### [REQUIRED ACTION]
Give back every line of the data below exactly.

### [DATA RECORDS]
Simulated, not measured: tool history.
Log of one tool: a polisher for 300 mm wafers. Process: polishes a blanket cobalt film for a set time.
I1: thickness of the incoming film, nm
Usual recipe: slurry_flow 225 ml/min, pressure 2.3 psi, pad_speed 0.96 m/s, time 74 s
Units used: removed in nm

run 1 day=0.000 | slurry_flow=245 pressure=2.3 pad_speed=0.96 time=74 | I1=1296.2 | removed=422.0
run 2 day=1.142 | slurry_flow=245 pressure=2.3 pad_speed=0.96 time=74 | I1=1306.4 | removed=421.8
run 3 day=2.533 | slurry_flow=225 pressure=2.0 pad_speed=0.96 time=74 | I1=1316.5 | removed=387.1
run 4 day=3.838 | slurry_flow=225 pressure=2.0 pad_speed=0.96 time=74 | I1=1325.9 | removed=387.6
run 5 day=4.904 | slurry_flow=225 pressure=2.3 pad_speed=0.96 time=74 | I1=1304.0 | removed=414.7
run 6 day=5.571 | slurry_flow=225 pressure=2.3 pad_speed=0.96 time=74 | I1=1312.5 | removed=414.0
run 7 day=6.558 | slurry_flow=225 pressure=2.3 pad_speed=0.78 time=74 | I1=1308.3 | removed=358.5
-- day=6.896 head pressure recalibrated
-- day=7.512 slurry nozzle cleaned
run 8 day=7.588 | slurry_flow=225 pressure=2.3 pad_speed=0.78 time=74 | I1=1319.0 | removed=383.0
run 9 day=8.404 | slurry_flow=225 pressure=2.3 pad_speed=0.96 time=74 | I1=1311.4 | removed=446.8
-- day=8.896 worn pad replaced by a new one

### [RESPONSE]
Simulated, not measured: tool history.
Log of one tool: a polisher for 300 mm wafers. Process: polishes a blanket cobalt film for a set time.
I1: thickness of the incoming film, nm
Usual recipe: slurry_flow 225 ml/min, pressure 2.3 psi, pad_speed 0.96 m/s, time 74 s
Units used: removed in nm

run 1 day=0.000 | slurry_flow=245 pressure=2.3 pad_speed=0.96 time=74 | I1=1296.2 | removed=422.0
run 2 day=1.142 | slurry_flow=245 pressure=2.3 pad_speed=0.96 time=74 | I1=1306.4 | removed=421.8
run 3 day=2.533 | slurry_flow=225 pressure=2.0 pad_speed=0.96 time=74 | I1=1316.5 | removed=387.1
run 4 day=3.838 | slurry_flow=225 pressure=2.0 pad_speed=0.96 time=74 | I1=1325.9 | removed=387.6
run 5 day=4.904 | slurry_flow=225 pressure=2.3 pad_speed=0.96 time=74 | I1=1304.0 | removed=414.7
run 6 day=5.571 | slurry_flow=225 pressure=2.3 pad_speed=0.96 time=74 | I1=1312.5 | removed=414.0
run 7 day=6.558 | slurry_flow=225 pressure=2.3 pad_speed=0.78 time=74 | I1=1308.3 | removed=358.5
-- day=6.896 head pressure recalibrated
-- day=7.512 slurry nozzle cleaned
run 8 day=7.588 | slurry_flow=225 pressure=2.3 pad_speed=0.78 time=74 | I1=1319.0 | removed=383.0
run 9 day=8.404 | slurry_flow=225 pressure=2.3 pad_speed=0.96 time=74 | I1=1311.4 | removed=446.8
-- day=8.896 worn pad replaced by a new one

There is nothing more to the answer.